WORK ORDER =
Return verbatim every line from the first line of the data below to the line that contains "What a band's", inclusive, and no further.

*** PROVIDED MATERIAL Section Begins ***

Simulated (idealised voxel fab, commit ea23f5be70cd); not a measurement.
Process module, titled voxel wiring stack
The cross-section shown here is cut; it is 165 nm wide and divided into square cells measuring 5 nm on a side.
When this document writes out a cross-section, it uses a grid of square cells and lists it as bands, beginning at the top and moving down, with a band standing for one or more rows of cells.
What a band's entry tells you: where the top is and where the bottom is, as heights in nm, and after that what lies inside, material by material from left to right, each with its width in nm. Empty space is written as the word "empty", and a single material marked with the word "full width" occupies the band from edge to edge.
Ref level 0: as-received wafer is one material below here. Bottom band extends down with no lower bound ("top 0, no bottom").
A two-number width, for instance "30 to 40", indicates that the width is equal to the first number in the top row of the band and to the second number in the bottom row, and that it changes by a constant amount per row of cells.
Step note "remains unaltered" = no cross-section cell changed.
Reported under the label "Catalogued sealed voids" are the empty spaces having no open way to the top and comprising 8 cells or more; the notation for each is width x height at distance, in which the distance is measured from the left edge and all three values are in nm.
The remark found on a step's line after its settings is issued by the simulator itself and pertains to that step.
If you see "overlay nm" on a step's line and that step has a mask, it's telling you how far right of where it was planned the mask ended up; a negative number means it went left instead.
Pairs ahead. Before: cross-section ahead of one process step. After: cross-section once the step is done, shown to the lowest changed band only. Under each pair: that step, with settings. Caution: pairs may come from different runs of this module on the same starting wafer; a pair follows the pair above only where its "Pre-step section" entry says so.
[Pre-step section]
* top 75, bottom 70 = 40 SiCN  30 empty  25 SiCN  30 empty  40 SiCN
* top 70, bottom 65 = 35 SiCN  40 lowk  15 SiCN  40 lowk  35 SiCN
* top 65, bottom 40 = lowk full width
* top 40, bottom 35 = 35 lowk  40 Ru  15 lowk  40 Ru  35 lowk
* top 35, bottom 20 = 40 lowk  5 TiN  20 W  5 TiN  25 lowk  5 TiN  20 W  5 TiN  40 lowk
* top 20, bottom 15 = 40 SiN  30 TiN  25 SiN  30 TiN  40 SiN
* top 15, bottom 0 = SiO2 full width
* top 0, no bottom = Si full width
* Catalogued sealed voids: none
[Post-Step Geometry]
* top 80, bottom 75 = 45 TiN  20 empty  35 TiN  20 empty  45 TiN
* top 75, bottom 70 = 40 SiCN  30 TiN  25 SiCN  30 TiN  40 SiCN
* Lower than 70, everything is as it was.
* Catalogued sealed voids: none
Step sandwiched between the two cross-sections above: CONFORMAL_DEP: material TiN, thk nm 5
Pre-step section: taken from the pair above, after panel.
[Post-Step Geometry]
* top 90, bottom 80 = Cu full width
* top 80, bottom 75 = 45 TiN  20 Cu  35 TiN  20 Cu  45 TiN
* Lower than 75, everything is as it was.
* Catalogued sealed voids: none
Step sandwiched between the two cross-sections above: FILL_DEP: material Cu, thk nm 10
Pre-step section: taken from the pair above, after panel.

*** PROVIDED MATERIAL Section Ends ***

WRITTEN ANSWER =
Simulated (idealised voxel fab, commit ea23f5be70cd); not a measurement.
Process module, titled voxel wiring stack
The cross-section shown here is cut; it is 165 nm wide and divided into square cells measuring 5 nm on a side.
When this document writes out a cross-section, it uses a grid of square cells and lists it as bands, beginning at the top and moving down, with a band standing for one or more rows of cells.
What a band's entry tells you: where the top is and where the bottom is, as heights in nm, and after that what lies inside, material by material from left to right, each with its width in nm. Empty space is written as the word "empty", and a single material marked with the word "full width" occupies the band from edge to edge.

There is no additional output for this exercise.